§ REQUIRED ACTION
Retype the records exactly, with nothing added or dropped.

§ EXERCISE DATA
== Segment start ==

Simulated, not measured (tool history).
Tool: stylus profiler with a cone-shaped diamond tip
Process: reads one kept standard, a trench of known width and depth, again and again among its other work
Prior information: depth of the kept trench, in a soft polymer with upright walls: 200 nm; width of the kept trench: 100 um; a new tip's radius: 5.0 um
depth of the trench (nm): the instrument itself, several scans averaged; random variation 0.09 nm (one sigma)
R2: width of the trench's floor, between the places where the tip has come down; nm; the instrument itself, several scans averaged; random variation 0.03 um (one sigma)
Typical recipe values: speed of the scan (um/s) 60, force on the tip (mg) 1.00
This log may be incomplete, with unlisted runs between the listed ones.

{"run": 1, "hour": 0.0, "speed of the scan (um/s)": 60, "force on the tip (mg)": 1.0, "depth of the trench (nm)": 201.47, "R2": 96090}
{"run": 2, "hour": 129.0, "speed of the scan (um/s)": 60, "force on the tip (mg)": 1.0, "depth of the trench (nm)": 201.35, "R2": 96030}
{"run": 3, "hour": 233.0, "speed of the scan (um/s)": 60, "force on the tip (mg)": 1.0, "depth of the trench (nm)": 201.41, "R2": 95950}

== Segment end ==

§ ANSWER BOX
Simulated, not measured (tool history).
Tool: stylus profiler with a cone-shaped diamond tip
Process: reads one kept standard, a trench of known width and depth, again and again among its other work
Prior information: depth of the kept trench, in a soft polymer with upright walls: 200 nm; width of the kept trench: 100 um; a new tip's radius: 5.0 um
depth of the trench (nm): the instrument itself, several scans averaged; random variation 0.09 nm (one sigma)
R2: width of the trench's floor, between the places where the tip has come down; nm; the instrument itself, several scans averaged; random variation 0.03 um (one sigma)
Typical recipe values: speed of the scan (um/s) 60, force on the tip (mg) 1.00
This log may be incomplete, with unlisted runs between the listed ones.

{"run": 1, "hour": 0.0, "speed of the scan (um/s)": 60, "force on the tip (mg)": 1.0, "depth of the trench (nm)": 201.47, "R2": 96090}
{"run": 2, "hour": 129.0, "speed of the scan (um/s)": 60, "force on the tip (mg)": 1.0, "depth of the trench (nm)": 201.35, "R2": 96030}
{"run": 3, "hour": 233.0, "speed of the scan (um/s)": 60, "force on the tip (mg)": 1.0, "depth of the trench (nm)": 201.41, "R2": 95950}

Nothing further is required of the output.